Segment Open

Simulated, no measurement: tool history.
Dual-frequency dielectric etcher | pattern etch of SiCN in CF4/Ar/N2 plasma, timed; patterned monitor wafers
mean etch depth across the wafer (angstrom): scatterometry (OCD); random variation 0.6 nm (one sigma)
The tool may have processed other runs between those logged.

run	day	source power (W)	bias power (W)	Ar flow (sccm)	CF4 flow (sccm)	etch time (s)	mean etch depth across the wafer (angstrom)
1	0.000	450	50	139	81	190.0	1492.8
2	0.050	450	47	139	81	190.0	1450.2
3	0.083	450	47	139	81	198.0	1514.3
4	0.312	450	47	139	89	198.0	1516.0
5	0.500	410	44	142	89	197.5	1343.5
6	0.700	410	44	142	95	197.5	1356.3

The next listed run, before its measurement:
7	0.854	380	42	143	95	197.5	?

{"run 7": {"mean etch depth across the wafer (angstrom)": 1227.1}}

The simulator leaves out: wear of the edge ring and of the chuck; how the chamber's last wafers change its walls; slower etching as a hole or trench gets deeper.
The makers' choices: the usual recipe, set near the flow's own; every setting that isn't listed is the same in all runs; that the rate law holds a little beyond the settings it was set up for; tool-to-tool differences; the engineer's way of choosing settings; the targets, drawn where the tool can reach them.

Segment Closed

_Work request_
Please transcribe exactly the lines above from the line that has "mean etch depth across the wafer (angstrom): scatterometry" up to and including the line that has "The simulator leaves"; no other line belongs in the answer.

_Response_
mean etch depth across the wafer (angstrom): scatterometry (OCD); random variation 0.6 nm (one sigma)
The tool may have processed other runs between those logged.

run	day	source power (W)	bias power (W)	Ar flow (sccm)	CF4 flow (sccm)	etch time (s)	mean etch depth across the wafer (angstrom)
1	0.000	450	50	139	81	190.0	1492.8
2	0.050	450	47	139	81	190.0	1450.2
3	0.083	450	47	139	81	198.0	1514.3
4	0.312	450	47	139	89	198.0	1516.0
5	0.500	410	44	142	89	197.5	1343.5
6	0.700	410	44	142	95	197.5	1356.3

The next listed run, before its measurement:
7	0.854	380	42	143	95	197.5	?

{"run 7": {"mean etch depth across the wafer (angstrom)": 1227.1}}

The simulator leaves out: wear of the edge ring and of the chuck; how the chamber's last wafers change its walls; slower etching as a hole or trench gets deeper.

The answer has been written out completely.